[Given data]
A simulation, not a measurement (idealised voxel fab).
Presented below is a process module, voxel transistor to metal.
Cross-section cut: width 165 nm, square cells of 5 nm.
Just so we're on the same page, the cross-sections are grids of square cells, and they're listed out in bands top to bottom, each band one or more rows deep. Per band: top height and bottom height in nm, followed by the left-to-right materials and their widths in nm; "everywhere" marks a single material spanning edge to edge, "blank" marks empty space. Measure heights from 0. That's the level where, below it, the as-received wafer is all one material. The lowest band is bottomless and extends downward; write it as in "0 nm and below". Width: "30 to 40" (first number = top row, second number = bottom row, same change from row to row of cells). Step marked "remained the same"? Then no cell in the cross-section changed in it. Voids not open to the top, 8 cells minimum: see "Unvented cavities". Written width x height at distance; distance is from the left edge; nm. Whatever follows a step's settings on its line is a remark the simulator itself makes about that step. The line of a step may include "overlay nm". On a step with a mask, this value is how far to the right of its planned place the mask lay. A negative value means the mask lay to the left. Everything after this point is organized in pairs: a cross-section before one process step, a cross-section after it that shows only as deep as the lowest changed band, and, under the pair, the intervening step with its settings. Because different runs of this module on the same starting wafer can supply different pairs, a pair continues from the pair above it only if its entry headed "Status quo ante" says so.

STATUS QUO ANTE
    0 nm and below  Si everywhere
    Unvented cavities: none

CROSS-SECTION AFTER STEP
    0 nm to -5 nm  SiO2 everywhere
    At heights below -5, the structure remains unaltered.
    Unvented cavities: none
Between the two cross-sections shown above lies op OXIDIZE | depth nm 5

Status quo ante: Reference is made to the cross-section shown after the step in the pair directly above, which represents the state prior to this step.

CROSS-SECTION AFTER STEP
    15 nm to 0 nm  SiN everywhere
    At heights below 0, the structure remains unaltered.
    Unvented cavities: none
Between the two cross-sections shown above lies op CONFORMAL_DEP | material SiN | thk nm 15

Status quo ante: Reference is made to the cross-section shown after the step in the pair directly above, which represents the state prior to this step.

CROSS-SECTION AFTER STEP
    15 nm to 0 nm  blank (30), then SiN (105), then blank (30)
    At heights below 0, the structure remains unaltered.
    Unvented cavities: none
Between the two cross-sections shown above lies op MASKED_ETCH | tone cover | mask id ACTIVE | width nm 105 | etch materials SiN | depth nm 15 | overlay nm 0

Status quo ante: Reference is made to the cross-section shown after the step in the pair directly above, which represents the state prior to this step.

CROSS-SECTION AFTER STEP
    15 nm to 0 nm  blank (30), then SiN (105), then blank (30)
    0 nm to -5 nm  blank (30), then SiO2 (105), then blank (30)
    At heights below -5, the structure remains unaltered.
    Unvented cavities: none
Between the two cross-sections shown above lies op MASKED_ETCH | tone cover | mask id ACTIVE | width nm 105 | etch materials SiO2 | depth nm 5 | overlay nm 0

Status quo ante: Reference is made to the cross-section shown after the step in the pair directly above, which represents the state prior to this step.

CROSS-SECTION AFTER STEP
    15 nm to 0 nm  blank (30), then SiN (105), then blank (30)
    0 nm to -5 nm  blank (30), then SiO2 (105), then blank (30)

[Activity] The range runs from the line with "Presented below is" up to and including the line with "Cross-section cut: width" in the listing above; please write out exactly those lines and nothing more.

[Written reply]
Presented below is a process module, voxel transistor to metal.
Cross-section cut: width 165 nm, square cells of 5 nm.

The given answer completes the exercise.